> **ASSIGNED TASK**: Starting with the first line of the data that follows, transcribe every line verbatim until the line containing "The tool's runs may not all be listed." has been transcribed.

> **DATA**:
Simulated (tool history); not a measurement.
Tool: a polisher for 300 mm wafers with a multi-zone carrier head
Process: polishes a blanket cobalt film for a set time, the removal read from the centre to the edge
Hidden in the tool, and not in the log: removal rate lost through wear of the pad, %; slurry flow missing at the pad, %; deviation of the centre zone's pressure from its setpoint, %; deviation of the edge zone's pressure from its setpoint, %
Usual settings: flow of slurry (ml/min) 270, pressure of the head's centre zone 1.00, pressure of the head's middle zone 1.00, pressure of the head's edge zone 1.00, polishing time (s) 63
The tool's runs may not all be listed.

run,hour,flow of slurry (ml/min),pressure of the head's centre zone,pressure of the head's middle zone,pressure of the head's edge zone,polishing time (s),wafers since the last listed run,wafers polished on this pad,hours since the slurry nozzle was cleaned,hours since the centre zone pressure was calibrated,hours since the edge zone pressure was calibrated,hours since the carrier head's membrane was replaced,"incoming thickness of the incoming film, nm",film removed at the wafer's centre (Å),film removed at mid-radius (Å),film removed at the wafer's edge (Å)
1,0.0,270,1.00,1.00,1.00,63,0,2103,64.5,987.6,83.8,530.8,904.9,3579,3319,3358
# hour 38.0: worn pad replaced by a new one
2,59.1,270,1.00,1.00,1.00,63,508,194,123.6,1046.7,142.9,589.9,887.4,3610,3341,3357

> **WRITTEN SOLUTION**:
Simulated (tool history); not a measurement.
Tool: a polisher for 300 mm wafers with a multi-zone carrier head
Process: polishes a blanket cobalt film for a set time, the removal read from the centre to the edge
Hidden in the tool, and not in the log: removal rate lost through wear of the pad, %; slurry flow missing at the pad, %; deviation of the centre zone's pressure from its setpoint, %; deviation of the edge zone's pressure from its setpoint, %
Usual settings: flow of slurry (ml/min) 270, pressure of the head's centre zone 1.00, pressure of the head's middle zone 1.00, pressure of the head's edge zone 1.00, polishing time (s) 63
The tool's runs may not all be listed.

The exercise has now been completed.